> [Study material]
++++++++++

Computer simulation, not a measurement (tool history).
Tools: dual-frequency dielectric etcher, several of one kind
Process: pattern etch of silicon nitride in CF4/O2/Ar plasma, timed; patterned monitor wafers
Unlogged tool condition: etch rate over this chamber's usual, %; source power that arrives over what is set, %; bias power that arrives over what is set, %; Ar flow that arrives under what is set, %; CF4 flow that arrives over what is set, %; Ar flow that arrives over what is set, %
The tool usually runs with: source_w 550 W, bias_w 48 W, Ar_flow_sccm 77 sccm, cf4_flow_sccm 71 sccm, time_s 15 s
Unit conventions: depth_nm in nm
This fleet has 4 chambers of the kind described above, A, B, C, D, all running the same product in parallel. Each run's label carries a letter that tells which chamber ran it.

++++++++++

> [Action item] Word for word, quote all of the data above.

> [Exercise output]
Computer simulation, not a measurement (tool history).
Tools: dual-frequency dielectric etcher, several of one kind
Process: pattern etch of silicon nitride in CF4/O2/Ar plasma, timed; patterned monitor wafers
Unlogged tool condition: etch rate over this chamber's usual, %; source power that arrives over what is set, %; bias power that arrives over what is set, %; Ar flow that arrives under what is set, %; CF4 flow that arrives over what is set, %; Ar flow that arrives over what is set, %
The tool usually runs with: source_w 550 W, bias_w 48 W, Ar_flow_sccm 77 sccm, cf4_flow_sccm 71 sccm, time_s 15 s
Unit conventions: depth_nm in nm
This fleet has 4 chambers of the kind described above, A, B, C, D, all running the same product in parallel. Each run's label carries a letter that tells which chamber ran it.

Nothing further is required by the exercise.